Provided records:
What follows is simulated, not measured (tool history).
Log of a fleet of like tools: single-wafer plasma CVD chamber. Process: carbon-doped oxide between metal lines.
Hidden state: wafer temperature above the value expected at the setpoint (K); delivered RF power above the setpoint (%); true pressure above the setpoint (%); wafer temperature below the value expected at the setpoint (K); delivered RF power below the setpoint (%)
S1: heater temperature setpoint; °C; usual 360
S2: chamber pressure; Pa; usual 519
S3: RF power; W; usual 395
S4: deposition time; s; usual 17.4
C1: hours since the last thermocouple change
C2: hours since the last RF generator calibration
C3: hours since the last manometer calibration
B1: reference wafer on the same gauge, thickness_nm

Work instruction: Print out the whole listing, with every line exactly as it appears.

Answer section:
What follows is simulated, not measured (tool history).
Log of a fleet of like tools: single-wafer plasma CVD chamber. Process: carbon-doped oxide between metal lines.
Hidden state: wafer temperature above the value expected at the setpoint (K); delivered RF power above the setpoint (%); true pressure above the setpoint (%); wafer temperature below the value expected at the setpoint (K); delivered RF power below the setpoint (%)
S1: heater temperature setpoint; °C; usual 360
S2: chamber pressure; Pa; usual 519
S3: RF power; W; usual 395
S4: deposition time; s; usual 17.4
C1: hours since the last thermocouple change
C2: hours since the last RF generator calibration
C3: hours since the last manometer calibration
B1: reference wafer on the same gauge, thickness_nm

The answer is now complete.